Data listing

—————

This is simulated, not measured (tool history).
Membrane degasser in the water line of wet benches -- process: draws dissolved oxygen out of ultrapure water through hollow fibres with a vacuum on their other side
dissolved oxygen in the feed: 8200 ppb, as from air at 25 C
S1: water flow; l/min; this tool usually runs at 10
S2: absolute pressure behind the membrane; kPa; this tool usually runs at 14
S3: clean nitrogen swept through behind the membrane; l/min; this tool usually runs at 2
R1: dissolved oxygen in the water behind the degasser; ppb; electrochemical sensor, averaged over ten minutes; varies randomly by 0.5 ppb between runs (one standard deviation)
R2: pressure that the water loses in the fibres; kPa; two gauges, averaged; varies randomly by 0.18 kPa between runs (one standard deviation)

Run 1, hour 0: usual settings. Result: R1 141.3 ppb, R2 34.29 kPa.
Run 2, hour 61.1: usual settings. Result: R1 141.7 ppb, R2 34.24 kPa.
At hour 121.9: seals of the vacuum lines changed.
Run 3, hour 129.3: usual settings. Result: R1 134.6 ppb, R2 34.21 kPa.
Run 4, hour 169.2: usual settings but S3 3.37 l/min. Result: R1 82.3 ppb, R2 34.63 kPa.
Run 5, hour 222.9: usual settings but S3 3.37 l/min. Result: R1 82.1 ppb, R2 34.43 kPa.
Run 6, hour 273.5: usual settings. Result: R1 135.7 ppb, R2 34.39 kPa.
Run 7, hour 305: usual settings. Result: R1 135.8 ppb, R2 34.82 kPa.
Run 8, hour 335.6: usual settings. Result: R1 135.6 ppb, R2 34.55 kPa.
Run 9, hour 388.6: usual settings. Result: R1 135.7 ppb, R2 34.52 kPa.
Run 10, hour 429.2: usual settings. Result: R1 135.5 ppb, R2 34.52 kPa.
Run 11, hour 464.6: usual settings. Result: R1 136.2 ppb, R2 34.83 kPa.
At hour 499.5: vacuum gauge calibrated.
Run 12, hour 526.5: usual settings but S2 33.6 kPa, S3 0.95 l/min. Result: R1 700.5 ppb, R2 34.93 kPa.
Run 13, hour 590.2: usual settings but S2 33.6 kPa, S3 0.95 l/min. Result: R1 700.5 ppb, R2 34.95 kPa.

—————

Write out, unaltered, the lines from the opening of the listing through the line that includes "S2: absolute pressure".

This is simulated, not measured (tool history).
Membrane degasser in the water line of wet benches -- process: draws dissolved oxygen out of ultrapure water through hollow fibres with a vacuum on their other side
dissolved oxygen in the feed: 8200 ppb, as from air at 25 C
S1: water flow; l/min; this tool usually runs at 10
S2: absolute pressure behind the membrane; kPa; this tool usually runs at 14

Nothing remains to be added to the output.